[[ RAW DATA open ]]

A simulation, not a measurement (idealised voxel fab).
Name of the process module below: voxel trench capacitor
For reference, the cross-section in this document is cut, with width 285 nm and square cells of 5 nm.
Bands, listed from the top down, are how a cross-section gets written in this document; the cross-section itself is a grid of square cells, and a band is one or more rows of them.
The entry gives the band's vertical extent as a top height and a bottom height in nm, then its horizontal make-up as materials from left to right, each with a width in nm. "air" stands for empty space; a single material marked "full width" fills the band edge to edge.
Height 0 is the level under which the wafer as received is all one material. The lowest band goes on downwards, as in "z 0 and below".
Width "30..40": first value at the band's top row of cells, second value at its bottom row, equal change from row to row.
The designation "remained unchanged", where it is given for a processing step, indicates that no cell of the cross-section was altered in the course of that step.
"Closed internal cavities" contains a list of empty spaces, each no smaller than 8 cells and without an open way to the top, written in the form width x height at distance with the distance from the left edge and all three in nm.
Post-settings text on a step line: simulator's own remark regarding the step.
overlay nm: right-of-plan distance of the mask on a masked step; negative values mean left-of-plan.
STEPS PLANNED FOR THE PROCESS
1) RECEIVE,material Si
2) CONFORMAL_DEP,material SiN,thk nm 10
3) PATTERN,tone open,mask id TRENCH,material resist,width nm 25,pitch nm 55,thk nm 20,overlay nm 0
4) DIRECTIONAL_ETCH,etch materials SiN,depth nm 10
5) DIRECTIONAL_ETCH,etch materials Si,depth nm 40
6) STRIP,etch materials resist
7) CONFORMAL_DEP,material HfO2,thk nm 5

[[ RAW DATA closed ]]

**ACTIVITY**
Repeat the data word for word.

**TASK OUTPUT**
A simulation, not a measurement (idealised voxel fab).
Name of the process module below: voxel trench capacitor
For reference, the cross-section in this document is cut, with width 285 nm and square cells of 5 nm.
Bands, listed from the top down, are how a cross-section gets written in this document; the cross-section itself is a grid of square cells, and a band is one or more rows of them.
The entry gives the band's vertical extent as a top height and a bottom height in nm, then its horizontal make-up as materials from left to right, each with a width in nm. "air" stands for empty space; a single material marked "full width" fills the band edge to edge.
Height 0 is the level under which the wafer as received is all one material. The lowest band goes on downwards, as in "z 0 and below".
Width "30..40": first value at the band's top row of cells, second value at its bottom row, equal change from row to row.
The designation "remained unchanged", where it is given for a processing step, indicates that no cell of the cross-section was altered in the course of that step.
"Closed internal cavities" contains a list of empty spaces, each no smaller than 8 cells and without an open way to the top, written in the form width x height at distance with the distance from the left edge and all three in nm.
Post-settings text on a step line: simulator's own remark regarding the step.
overlay nm: right-of-plan distance of the mask on a masked step; negative values mean left-of-plan.
STEPS PLANNED FOR THE PROCESS
1) RECEIVE,material Si
2) CONFORMAL_DEP,material SiN,thk nm 10
3) PATTERN,tone open,mask id TRENCH,material resist,width nm 25,pitch nm 55,thk nm 20,overlay nm 0
4) DIRECTIONAL_ETCH,etch materials SiN,depth nm 10
5) DIRECTIONAL_ETCH,etch materials Si,depth nm 40
6) STRIP,etch materials resist
7) CONFORMAL_DEP,material HfO2,thk nm 5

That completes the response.